#### ENTRIES SHOWN:
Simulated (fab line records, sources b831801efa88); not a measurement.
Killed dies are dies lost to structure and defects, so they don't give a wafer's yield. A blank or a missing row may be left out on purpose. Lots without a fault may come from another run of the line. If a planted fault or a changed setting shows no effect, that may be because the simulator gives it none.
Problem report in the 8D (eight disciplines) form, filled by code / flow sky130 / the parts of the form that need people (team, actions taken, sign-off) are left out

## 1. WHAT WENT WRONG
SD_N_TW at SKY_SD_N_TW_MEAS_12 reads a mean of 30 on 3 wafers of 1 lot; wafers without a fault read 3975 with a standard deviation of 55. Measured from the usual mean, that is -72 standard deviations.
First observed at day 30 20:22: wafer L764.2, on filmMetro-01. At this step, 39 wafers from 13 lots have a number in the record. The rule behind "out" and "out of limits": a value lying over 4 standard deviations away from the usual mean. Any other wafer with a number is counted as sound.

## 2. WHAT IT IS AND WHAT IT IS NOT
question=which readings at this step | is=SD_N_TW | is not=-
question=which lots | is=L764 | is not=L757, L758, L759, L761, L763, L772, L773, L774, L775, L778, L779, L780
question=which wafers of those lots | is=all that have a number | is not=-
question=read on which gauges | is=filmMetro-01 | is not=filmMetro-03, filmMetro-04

#### WORK INSTRUCTION:
Return exactly, and only, the lines above starting at the line that contains "question=which lots |" and ending at the line that contains "question=which wafers of".

#### SOLUTION:
question=which lots | is=L764 | is not=L757, L758, L759, L761, L763, L772, L773, L774, L775, L778, L779, L780
question=which wafers of those lots | is=all that have a number | is not=-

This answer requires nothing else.